Dataset records Block Start

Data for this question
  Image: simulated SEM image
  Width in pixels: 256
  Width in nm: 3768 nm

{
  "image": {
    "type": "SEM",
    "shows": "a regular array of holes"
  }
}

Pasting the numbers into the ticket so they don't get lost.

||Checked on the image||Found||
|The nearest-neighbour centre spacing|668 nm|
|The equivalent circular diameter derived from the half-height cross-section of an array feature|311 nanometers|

Dataset records Block End

Every entry above has to be returned exactly as written.

### Answer space
Data for this question
  Image: simulated SEM image
  Width in pixels: 256
  Width in nm: 3768 nm

{
  "image": {
    "type": "SEM",
    "shows": "a regular array of holes"
  }
}

Pasting the numbers into the ticket so they don't get lost.

||Checked on the image||Found||
|The nearest-neighbour centre spacing|668 nm|
|The equivalent circular diameter derived from the half-height cross-section of an array feature|311 nanometers|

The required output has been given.